==============================

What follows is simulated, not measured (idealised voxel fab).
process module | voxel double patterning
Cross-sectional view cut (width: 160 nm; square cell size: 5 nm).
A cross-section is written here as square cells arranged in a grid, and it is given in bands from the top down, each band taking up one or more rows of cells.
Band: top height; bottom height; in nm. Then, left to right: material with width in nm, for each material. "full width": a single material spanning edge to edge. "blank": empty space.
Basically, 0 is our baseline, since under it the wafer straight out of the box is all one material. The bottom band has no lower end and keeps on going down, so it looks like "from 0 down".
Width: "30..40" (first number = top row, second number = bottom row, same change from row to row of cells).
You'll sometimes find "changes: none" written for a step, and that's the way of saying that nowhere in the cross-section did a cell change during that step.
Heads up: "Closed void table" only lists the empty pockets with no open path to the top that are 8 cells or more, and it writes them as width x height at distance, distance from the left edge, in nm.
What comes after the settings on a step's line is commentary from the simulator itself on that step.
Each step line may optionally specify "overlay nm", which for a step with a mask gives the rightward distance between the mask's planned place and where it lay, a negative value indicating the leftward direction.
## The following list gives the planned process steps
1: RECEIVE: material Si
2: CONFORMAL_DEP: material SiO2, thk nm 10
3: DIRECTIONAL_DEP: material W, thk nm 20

==============================

Activity – Transcribe the records above exactly.

Answer area –
What follows is simulated, not measured (idealised voxel fab).
process module | voxel double patterning
Cross-sectional view cut (width: 160 nm; square cell size: 5 nm).
A cross-section is written here as square cells arranged in a grid, and it is given in bands from the top down, each band taking up one or more rows of cells.
Band: top height; bottom height; in nm. Then, left to right: material with width in nm, for each material. "full width": a single material spanning edge to edge. "blank": empty space.
Basically, 0 is our baseline, since under it the wafer straight out of the box is all one material. The bottom band has no lower end and keeps on going down, so it looks like "from 0 down".
Width: "30..40" (first number = top row, second number = bottom row, same change from row to row of cells).
You'll sometimes find "changes: none" written for a step, and that's the way of saying that nowhere in the cross-section did a cell change during that step.
Heads up: "Closed void table" only lists the empty pockets with no open path to the top that are 8 cells or more, and it writes them as width x height at distance, distance from the left edge, in nm.
What comes after the settings on a step's line is commentary from the simulator itself on that step.
Each step line may optionally specify "overlay nm", which for a step with a mask gives the rightward distance between the mask's planned place and where it lay, a negative value indicating the leftward direction.
## The following list gives the planned process steps
1: RECEIVE: material Si
2: CONFORMAL_DEP: material SiO2, thk nm 10
3: DIRECTIONAL_DEP: material W, thk nm 20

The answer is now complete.